DATA UNDER STUDY >>
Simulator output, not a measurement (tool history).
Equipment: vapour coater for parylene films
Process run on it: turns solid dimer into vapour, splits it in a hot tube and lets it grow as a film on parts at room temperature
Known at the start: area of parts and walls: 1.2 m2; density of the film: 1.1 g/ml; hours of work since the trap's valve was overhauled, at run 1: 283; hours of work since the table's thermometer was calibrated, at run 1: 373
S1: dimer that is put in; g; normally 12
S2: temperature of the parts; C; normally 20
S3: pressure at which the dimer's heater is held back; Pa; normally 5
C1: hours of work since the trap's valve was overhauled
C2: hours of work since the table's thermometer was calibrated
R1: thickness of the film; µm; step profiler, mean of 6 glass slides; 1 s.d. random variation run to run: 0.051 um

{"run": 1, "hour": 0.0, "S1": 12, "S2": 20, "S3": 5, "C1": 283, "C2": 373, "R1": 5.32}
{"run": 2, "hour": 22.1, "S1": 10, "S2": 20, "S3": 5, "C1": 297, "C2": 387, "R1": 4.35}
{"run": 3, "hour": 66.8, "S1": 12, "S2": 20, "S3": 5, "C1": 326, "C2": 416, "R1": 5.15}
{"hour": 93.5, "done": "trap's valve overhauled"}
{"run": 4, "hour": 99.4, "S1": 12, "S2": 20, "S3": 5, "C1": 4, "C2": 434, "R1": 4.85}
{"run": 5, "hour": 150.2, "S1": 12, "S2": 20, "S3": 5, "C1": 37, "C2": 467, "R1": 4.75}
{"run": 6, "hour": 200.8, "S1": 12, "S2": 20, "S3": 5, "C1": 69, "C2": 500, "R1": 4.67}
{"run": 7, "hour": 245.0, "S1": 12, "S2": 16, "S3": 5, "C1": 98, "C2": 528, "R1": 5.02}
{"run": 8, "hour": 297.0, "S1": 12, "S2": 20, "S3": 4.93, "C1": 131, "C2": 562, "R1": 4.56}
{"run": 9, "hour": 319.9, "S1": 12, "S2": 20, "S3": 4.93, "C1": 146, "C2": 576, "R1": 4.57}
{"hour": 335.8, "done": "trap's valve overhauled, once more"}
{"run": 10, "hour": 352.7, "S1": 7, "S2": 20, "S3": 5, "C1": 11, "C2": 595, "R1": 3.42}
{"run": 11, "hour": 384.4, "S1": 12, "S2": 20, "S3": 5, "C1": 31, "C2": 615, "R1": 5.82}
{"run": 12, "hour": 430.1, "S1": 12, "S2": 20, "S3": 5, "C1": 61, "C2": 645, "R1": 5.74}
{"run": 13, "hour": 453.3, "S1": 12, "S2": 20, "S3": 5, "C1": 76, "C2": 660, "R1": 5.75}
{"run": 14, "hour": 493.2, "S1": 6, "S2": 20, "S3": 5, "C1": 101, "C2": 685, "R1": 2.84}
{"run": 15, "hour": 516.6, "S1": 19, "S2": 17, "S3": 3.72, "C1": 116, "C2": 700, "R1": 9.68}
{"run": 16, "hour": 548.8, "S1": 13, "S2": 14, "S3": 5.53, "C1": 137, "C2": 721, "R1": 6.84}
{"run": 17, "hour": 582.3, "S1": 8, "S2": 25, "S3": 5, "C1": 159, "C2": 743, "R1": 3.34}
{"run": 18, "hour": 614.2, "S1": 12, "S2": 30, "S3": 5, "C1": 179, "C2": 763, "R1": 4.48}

WORK ORDER >> Would you print exactly and only the lines of the material above that run from the line with "Process run on" through the line with "S1: dimer that is put in; g; normally 12", both included?

TASK RESULT >>
Process run on it: turns solid dimer into vapour, splits it in a hot tube and lets it grow as a film on parts at room temperature
Known at the start: area of parts and walls: 1.2 m2; density of the film: 1.1 g/ml; hours of work since the trap's valve was overhauled, at run 1: 283; hours of work since the table's thermometer was calibrated, at run 1: 373
S1: dimer that is put in; g; normally 12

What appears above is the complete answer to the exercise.